• _Activity_
After locating the line that contains "1 OXIDATION: thickness" in the data below, set down exactly that line and each one after it through the line that contains "9 DEVELOP: thickness 700 nm, 60 s", and nothing more.

• _Information_
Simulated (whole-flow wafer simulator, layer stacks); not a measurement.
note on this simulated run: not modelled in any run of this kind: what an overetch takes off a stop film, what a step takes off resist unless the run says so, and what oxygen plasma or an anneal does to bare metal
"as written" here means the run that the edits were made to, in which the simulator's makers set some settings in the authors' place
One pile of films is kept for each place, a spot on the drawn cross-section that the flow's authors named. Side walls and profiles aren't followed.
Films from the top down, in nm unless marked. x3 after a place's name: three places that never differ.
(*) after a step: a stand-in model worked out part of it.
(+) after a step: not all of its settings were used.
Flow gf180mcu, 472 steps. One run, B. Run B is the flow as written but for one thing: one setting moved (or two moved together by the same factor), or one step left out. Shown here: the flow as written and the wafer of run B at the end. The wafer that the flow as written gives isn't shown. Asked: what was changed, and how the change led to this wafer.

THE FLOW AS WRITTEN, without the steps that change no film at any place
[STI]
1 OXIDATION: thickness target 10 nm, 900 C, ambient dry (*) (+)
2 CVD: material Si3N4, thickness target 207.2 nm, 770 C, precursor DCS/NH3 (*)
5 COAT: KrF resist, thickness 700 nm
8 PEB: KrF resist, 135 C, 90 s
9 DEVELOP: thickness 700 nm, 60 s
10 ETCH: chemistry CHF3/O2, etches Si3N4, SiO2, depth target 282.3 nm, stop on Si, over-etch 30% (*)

• _Written reply_
1 OXIDATION: thickness target 10 nm, 900 C, ambient dry (*) (+)
2 CVD: material Si3N4, thickness target 207.2 nm, 770 C, precursor DCS/NH3 (*)
5 COAT: KrF resist, thickness 700 nm
8 PEB: KrF resist, 135 C, 90 s
9 DEVELOP: thickness 700 nm, 60 s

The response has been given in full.